▶ **WORK ITEM**
Print every line of the listing exactly, please.

INFORMATION Block Start
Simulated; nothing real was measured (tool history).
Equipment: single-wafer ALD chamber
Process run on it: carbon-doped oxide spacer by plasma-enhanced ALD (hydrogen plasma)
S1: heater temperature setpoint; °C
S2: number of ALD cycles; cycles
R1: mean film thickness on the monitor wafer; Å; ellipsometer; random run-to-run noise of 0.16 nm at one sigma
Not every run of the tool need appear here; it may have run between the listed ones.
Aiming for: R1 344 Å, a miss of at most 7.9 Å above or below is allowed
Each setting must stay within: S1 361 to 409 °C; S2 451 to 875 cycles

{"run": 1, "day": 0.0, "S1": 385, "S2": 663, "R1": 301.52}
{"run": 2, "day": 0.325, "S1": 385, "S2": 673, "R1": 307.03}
INFORMATION Block End

▶ **EXPECTED ANSWER**
Simulated; nothing real was measured (tool history).
Equipment: single-wafer ALD chamber
Process run on it: carbon-doped oxide spacer by plasma-enhanced ALD (hydrogen plasma)
S1: heater temperature setpoint; °C
S2: number of ALD cycles; cycles
R1: mean film thickness on the monitor wafer; Å; ellipsometer; random run-to-run noise of 0.16 nm at one sigma
Not every run of the tool need appear here; it may have run between the listed ones.
Aiming for: R1 344 Å, a miss of at most 7.9 Å above or below is allowed
Each setting must stay within: S1 361 to 409 °C; S2 451 to 875 cycles

{"run": 1, "day": 0.0, "S1": 385, "S2": 663, "R1": 301.52}
{"run": 2, "day": 0.325, "S1": 385, "S2": 673, "R1": 307.03}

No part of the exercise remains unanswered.